WORK ORDER:
Restating the records exactly is the whole task.

EXTRACTED ENTRIES:
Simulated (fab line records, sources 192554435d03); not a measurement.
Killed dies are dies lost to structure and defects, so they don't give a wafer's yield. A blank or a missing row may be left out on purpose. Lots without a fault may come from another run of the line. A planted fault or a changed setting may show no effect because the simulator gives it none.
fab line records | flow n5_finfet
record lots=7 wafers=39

EXERCISE ANSWER:
Simulated (fab line records, sources 192554435d03); not a measurement.
Killed dies are dies lost to structure and defects, so they don't give a wafer's yield. A blank or a missing row may be left out on purpose. Lots without a fault may come from another run of the line. A planted fault or a changed setting may show no effect because the simulator gives it none.
fab line records | flow n5_finfet
record lots=7 wafers=39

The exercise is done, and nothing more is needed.